## EXERCISE
Return, exactly as written, every line from the first line of the data below through the line that contains "Fill in the blank using the image.".

## INFORMATION
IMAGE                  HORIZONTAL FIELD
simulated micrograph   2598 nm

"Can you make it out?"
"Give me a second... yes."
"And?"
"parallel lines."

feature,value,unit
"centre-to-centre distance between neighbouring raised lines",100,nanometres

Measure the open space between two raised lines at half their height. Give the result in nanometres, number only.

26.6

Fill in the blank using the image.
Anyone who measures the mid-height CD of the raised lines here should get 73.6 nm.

## RESULT
IMAGE                  HORIZONTAL FIELD
simulated micrograph   2598 nm

"Can you make it out?"
"Give me a second... yes."
"And?"
"parallel lines."

feature,value,unit
"centre-to-centre distance between neighbouring raised lines",100,nanometres

Measure the open space between two raised lines at half their height. Give the result in nanometres, number only.

26.6

Fill in the blank using the image.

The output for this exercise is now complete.